● Given data
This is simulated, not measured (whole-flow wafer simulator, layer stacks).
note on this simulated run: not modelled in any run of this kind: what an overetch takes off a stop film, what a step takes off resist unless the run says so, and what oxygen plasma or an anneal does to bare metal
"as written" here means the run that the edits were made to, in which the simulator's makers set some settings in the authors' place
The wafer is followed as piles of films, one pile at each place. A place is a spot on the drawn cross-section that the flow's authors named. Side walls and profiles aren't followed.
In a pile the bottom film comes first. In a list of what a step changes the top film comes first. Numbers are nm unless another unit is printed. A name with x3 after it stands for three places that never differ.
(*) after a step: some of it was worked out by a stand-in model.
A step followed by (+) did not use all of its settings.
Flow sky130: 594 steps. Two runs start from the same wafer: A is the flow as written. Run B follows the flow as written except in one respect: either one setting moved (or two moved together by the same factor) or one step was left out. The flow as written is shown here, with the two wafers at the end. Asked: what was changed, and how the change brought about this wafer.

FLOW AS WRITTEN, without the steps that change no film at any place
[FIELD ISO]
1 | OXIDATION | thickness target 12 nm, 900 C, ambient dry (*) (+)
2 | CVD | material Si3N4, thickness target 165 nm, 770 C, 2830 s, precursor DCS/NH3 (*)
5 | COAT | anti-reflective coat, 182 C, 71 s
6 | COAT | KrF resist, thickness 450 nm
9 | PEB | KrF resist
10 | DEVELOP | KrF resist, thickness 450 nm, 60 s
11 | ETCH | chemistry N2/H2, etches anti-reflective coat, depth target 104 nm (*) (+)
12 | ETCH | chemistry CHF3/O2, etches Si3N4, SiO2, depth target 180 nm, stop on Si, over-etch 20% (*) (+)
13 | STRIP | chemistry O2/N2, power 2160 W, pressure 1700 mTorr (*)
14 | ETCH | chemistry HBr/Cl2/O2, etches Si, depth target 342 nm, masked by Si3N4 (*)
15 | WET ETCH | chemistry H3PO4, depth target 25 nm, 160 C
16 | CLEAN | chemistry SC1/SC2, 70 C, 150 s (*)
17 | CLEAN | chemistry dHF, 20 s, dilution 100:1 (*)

● Work item
Out of the data above, set down the lines from the one with "15 | WET ETCH" to the one with "16 | CLEAN |", both included, exactly as written and with no additions.

● Response area
15 | WET ETCH | chemistry H3PO4, depth target 25 nm, 160 C
16 | CLEAN | chemistry SC1/SC2, 70 C, 150 s (*)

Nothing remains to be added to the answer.